Activity » Return every line of the material exactly.

Segment Start: Dataset records
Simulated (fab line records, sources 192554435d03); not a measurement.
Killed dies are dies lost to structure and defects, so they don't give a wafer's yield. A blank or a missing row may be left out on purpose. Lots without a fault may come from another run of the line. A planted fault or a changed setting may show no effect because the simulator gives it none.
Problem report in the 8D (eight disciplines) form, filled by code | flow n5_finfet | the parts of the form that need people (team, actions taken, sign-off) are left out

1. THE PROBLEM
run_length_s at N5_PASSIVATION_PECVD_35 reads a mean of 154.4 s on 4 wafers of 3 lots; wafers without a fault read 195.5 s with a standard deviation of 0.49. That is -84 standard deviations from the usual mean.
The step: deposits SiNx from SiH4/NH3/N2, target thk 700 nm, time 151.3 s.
Segment End: Dataset records

Exercise output »
Simulated (fab line records, sources 192554435d03); not a measurement.
Killed dies are dies lost to structure and defects, so they don't give a wafer's yield. A blank or a missing row may be left out on purpose. Lots without a fault may come from another run of the line. A planted fault or a changed setting may show no effect because the simulator gives it none.
Problem report in the 8D (eight disciplines) form, filled by code | flow n5_finfet | the parts of the form that need people (team, actions taken, sign-off) are left out

1. THE PROBLEM
run_length_s at N5_PASSIVATION_PECVD_35 reads a mean of 154.4 s on 4 wafers of 3 lots; wafers without a fault read 195.5 s with a standard deviation of 0.49. That is -84 standard deviations from the usual mean.
The step: deposits SiNx from SiH4/NH3/N2, target thk 700 nm, time 151.3 s.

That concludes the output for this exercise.